**WORK ORDER:** Repeat the listing below word for word, leaving nothing out.

SOURCE INFORMATION: Begin

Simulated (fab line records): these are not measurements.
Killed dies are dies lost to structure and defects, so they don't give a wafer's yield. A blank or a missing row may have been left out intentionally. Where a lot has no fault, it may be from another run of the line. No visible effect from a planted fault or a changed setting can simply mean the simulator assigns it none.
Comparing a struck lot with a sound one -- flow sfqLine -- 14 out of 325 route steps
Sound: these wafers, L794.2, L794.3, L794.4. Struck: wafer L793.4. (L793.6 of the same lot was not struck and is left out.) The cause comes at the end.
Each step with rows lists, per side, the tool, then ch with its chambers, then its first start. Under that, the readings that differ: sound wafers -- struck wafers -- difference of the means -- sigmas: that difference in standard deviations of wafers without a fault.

SOURCE INFORMATION: End

**YOUR RESPONSE:**
Simulated (fab line records): these are not measurements.
Killed dies are dies lost to structure and defects, so they don't give a wafer's yield. A blank or a missing row may have been left out intentionally. Where a lot has no fault, it may be from another run of the line. No visible effect from a planted fault or a changed setting can simply mean the simulator assigns it none.
Comparing a struck lot with a sound one -- flow sfqLine -- 14 out of 325 route steps
Sound: these wafers, L794.2, L794.3, L794.4. Struck: wafer L793.4. (L793.6 of the same lot was not struck and is left out.) The cause comes at the end.
Each step with rows lists, per side, the tool, then ch with its chambers, then its first start. Under that, the readings that differ: sound wafers -- struck wafers -- difference of the means -- sigmas: that difference in standard deviations of wafers without a fault.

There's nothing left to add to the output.